### Information shown
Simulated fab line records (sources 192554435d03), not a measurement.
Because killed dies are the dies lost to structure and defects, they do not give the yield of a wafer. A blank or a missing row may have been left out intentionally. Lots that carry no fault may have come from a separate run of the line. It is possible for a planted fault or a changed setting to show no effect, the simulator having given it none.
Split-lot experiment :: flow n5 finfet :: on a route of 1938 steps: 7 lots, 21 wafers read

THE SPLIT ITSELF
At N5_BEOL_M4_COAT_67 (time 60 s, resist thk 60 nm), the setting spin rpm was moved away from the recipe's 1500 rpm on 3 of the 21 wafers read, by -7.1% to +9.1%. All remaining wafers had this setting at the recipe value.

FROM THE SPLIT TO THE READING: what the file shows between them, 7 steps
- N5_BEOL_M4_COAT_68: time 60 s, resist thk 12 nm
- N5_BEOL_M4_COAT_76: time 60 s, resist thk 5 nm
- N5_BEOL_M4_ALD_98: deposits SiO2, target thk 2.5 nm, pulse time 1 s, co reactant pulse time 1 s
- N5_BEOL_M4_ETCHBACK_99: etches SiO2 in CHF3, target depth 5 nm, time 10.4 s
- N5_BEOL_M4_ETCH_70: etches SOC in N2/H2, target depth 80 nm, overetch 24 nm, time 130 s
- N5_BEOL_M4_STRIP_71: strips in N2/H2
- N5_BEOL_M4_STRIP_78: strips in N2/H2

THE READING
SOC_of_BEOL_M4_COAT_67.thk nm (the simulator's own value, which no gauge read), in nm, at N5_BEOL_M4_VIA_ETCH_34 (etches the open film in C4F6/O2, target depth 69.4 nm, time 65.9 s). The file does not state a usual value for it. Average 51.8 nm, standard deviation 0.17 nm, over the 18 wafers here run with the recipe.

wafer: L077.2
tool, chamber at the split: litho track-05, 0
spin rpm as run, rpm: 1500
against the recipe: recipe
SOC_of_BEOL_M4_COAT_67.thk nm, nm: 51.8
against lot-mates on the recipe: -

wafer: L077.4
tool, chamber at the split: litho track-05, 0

### Assignment
Transcribe, exactly as written, all lines of the entries above from the first to the one containing "Split-lot experiment :: flow", and no more.

### Expected answer
Simulated fab line records (sources 192554435d03), not a measurement.
Because killed dies are the dies lost to structure and defects, they do not give the yield of a wafer. A blank or a missing row may have been left out intentionally. Lots that carry no fault may have come from a separate run of the line. It is possible for a planted fault or a changed setting to show no effect, the simulator having given it none.
Split-lot experiment :: flow n5 finfet :: on a route of 1938 steps: 7 lots, 21 wafers read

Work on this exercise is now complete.